__LISTED RECORDS__:
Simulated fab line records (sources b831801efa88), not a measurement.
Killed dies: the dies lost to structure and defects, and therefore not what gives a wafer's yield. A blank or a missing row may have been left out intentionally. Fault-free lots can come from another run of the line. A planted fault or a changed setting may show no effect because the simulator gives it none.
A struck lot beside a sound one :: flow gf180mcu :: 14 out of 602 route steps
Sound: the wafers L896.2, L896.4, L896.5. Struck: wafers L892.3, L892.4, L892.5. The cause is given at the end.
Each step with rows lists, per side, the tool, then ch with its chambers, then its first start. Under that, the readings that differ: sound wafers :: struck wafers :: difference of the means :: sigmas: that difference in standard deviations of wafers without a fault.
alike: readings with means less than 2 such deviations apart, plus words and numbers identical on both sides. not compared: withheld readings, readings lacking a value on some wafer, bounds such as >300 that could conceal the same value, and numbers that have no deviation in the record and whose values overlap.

__TASK ITEM__: The records need to be reproduced in their entirety, word for word.

__EXPECTED ANSWER__:
Simulated fab line records (sources b831801efa88), not a measurement.
Killed dies: the dies lost to structure and defects, and therefore not what gives a wafer's yield. A blank or a missing row may have been left out intentionally. Fault-free lots can come from another run of the line. A planted fault or a changed setting may show no effect because the simulator gives it none.
A struck lot beside a sound one :: flow gf180mcu :: 14 out of 602 route steps
Sound: the wafers L896.2, L896.4, L896.5. Struck: wafers L892.3, L892.4, L892.5. The cause is given at the end.
Each step with rows lists, per side, the tool, then ch with its chambers, then its first start. Under that, the readings that differ: sound wafers :: struck wafers :: difference of the means :: sigmas: that difference in standard deviations of wafers without a fault.
alike: readings with means less than 2 such deviations apart, plus words and numbers identical on both sides. not compared: withheld readings, readings lacking a value on some wafer, bounds such as >300 that could conceal the same value, and numbers that have no deviation in the record and whose values overlap.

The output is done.